§ **WORK REQUEST**:
In the listing below, the answer starts at the line that has "## ON THE SPLIT" and stops after the line that has "At GF_VT_IMPLANT_IMPLANT_08, the"; please repeat that part exactly and nothing more.

_ _ _ _ _

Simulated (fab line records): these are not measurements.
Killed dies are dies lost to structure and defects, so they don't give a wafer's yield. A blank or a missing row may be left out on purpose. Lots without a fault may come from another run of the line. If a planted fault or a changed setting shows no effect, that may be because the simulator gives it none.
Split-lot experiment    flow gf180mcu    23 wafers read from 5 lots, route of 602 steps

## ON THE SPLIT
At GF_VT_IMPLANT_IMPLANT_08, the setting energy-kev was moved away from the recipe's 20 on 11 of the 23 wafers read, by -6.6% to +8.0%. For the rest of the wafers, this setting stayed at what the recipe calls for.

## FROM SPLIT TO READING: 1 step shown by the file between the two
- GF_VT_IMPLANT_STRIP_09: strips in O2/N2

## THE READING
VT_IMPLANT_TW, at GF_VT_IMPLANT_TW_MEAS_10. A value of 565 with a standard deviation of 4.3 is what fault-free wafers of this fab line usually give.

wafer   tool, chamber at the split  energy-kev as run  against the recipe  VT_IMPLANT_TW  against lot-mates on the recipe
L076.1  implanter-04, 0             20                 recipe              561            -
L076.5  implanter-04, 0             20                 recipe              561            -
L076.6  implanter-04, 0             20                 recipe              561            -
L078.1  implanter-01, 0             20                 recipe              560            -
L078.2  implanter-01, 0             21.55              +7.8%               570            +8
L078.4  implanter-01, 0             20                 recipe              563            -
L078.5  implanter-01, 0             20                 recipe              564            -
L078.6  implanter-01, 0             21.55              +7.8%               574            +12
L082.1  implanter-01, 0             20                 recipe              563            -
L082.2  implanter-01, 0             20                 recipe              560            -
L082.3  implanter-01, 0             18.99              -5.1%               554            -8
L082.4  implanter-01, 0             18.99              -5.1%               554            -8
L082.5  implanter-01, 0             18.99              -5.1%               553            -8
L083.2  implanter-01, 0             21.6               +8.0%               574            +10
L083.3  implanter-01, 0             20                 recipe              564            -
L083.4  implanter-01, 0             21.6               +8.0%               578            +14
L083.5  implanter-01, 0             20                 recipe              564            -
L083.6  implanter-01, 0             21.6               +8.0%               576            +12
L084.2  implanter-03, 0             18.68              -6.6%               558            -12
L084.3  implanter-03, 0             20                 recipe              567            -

_ _ _ _ _

§ **TASK OUTPUT**:
## ON THE SPLIT
At GF_VT_IMPLANT_IMPLANT_08, the setting energy-kev was moved away from the recipe's 20 on 11 of the 23 wafers read, by -6.6% to +8.0%. For the rest of the wafers, this setting stayed at what the recipe calls for.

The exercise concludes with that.